╭──

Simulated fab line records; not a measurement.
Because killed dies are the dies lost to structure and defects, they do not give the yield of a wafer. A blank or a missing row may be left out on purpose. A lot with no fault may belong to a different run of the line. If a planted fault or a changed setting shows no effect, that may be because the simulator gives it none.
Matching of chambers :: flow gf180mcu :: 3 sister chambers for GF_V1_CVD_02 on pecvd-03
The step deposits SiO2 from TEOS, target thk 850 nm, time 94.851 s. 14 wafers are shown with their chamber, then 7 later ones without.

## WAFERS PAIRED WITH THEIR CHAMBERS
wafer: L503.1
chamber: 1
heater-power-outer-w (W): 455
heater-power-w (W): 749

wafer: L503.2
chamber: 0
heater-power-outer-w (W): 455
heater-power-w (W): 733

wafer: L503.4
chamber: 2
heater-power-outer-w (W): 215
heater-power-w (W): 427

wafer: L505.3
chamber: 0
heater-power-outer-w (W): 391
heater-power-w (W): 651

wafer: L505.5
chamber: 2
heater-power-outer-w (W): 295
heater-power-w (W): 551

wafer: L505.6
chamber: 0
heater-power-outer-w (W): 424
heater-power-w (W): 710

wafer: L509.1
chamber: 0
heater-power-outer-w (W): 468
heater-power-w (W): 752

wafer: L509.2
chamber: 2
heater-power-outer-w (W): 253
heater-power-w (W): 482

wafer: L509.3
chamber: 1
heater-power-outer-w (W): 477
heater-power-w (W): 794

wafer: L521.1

╰──

» **Action item**:
The output must consist solely of the lines from the first line of the records through the line containing "Because killed dies", reproduced exactly.

» **Task result**:
Simulated fab line records; not a measurement.
Because killed dies are the dies lost to structure and defects, they do not give the yield of a wafer. A blank or a missing row may be left out on purpose. A lot with no fault may belong to a different run of the line. If a planted fault or a changed setting shows no effect, that may be because the simulator gives it none.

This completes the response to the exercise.